◆ ENTRIES PROVIDED ◆
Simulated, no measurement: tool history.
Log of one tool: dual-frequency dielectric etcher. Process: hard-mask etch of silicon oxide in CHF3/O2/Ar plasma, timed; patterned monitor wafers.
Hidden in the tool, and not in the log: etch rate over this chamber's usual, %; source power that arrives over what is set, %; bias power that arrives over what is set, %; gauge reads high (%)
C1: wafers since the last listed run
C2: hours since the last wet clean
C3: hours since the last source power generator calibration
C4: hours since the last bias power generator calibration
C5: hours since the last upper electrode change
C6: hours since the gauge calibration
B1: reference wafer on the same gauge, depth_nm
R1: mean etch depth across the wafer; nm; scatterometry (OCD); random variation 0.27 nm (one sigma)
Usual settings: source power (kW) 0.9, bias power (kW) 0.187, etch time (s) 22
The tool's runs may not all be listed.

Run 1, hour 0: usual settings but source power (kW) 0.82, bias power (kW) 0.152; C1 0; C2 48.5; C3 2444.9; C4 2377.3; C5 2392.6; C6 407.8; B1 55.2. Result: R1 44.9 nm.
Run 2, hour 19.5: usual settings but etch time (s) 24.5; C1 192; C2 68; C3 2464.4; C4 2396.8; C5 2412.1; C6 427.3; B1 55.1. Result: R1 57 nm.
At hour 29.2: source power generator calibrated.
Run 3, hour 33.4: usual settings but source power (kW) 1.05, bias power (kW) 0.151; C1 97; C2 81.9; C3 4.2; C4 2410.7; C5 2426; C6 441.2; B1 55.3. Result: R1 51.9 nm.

◆ ASSIGNED TASK ◆
Would you return the full set of entries, unchanged in every detail?

◆ RESPONSE AREA ◆
Simulated, no measurement: tool history.
Log of one tool: dual-frequency dielectric etcher. Process: hard-mask etch of silicon oxide in CHF3/O2/Ar plasma, timed; patterned monitor wafers.
Hidden in the tool, and not in the log: etch rate over this chamber's usual, %; source power that arrives over what is set, %; bias power that arrives over what is set, %; gauge reads high (%)
C1: wafers since the last listed run
C2: hours since the last wet clean
C3: hours since the last source power generator calibration
C4: hours since the last bias power generator calibration
C5: hours since the last upper electrode change
C6: hours since the gauge calibration
B1: reference wafer on the same gauge, depth_nm
R1: mean etch depth across the wafer; nm; scatterometry (OCD); random variation 0.27 nm (one sigma)
Usual settings: source power (kW) 0.9, bias power (kW) 0.187, etch time (s) 22
The tool's runs may not all be listed.

Run 1, hour 0: usual settings but source power (kW) 0.82, bias power (kW) 0.152; C1 0; C2 48.5; C3 2444.9; C4 2377.3; C5 2392.6; C6 407.8; B1 55.2. Result: R1 44.9 nm.
Run 2, hour 19.5: usual settings but etch time (s) 24.5; C1 192; C2 68; C3 2464.4; C4 2396.8; C5 2412.1; C6 427.3; B1 55.1. Result: R1 57 nm.
At hour 29.2: source power generator calibrated.
Run 3, hour 33.4: usual settings but source power (kW) 1.05, bias power (kW) 0.151; C1 97; C2 81.9; C3 4.2; C4 2410.7; C5 2426; C6 441.2; B1 55.3. Result: R1 51.9 nm.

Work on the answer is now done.